**Work request**.
All of the material must be duplicated exactly, line by line.

(Input data)

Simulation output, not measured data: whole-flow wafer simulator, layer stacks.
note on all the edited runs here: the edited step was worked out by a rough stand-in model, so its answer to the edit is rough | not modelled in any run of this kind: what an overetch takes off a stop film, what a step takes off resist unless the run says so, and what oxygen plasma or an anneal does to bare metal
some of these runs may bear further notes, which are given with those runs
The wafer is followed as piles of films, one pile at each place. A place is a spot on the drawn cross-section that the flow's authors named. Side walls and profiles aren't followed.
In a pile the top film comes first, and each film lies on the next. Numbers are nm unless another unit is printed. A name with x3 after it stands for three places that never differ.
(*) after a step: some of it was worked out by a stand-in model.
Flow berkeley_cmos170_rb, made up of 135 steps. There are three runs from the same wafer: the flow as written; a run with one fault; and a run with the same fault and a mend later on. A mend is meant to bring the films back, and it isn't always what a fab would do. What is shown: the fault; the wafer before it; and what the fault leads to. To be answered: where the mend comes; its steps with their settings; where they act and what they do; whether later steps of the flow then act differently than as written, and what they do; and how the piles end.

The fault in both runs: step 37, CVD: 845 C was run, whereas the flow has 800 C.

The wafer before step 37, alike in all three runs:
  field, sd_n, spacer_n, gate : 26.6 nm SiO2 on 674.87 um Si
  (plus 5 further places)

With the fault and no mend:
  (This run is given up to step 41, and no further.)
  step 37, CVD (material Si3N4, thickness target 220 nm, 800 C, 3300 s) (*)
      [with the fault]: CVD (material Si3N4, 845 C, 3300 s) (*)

(End Input data)

**Reply**.
Simulation output, not measured data: whole-flow wafer simulator, layer stacks.
note on all the edited runs here: the edited step was worked out by a rough stand-in model, so its answer to the edit is rough | not modelled in any run of this kind: what an overetch takes off a stop film, what a step takes off resist unless the run says so, and what oxygen plasma or an anneal does to bare metal
some of these runs may bear further notes, which are given with those runs
The wafer is followed as piles of films, one pile at each place. A place is a spot on the drawn cross-section that the flow's authors named. Side walls and profiles aren't followed.
In a pile the top film comes first, and each film lies on the next. Numbers are nm unless another unit is printed. A name with x3 after it stands for three places that never differ.
(*) after a step: some of it was worked out by a stand-in model.
Flow berkeley_cmos170_rb, made up of 135 steps. There are three runs from the same wafer: the flow as written; a run with one fault; and a run with the same fault and a mend later on. A mend is meant to bring the films back, and it isn't always what a fab would do. What is shown: the fault; the wafer before it; and what the fault leads to. To be answered: where the mend comes; its steps with their settings; where they act and what they do; whether later steps of the flow then act differently than as written, and what they do; and how the piles end.

The fault in both runs: step 37, CVD: 845 C was run, whereas the flow has 800 C.

The wafer before step 37, alike in all three runs:
  field, sd_n, spacer_n, gate : 26.6 nm SiO2 on 674.87 um Si
  (plus 5 further places)

With the fault and no mend:
  (This run is given up to step 41, and no further.)
  step 37, CVD (material Si3N4, thickness target 220 nm, 800 C, 3300 s) (*)
      [with the fault]: CVD (material Si3N4, 845 C, 3300 s) (*)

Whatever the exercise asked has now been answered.